**ENTRIES SUPPLIED**
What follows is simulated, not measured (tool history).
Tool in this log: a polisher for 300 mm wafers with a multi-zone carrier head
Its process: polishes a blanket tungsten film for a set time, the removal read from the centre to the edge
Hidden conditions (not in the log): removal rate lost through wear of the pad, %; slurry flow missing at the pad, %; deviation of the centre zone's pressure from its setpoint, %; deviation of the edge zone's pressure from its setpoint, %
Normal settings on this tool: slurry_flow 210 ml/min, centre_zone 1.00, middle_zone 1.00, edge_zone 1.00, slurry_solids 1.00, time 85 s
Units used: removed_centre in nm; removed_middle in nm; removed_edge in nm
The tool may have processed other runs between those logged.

**ASSIGNED TASK**
Output exactly the lines of the records from the first through the one bearing "Units used: removed_centre", both ends included.

**EXERCISE RESULT**
What follows is simulated, not measured (tool history).
Tool in this log: a polisher for 300 mm wafers with a multi-zone carrier head
Its process: polishes a blanket tungsten film for a set time, the removal read from the centre to the edge
Hidden conditions (not in the log): removal rate lost through wear of the pad, %; slurry flow missing at the pad, %; deviation of the centre zone's pressure from its setpoint, %; deviation of the edge zone's pressure from its setpoint, %
Normal settings on this tool: slurry_flow 210 ml/min, centre_zone 1.00, middle_zone 1.00, edge_zone 1.00, slurry_solids 1.00, time 85 s
Units used: removed_centre in nm; removed_middle in nm; removed_edge in nm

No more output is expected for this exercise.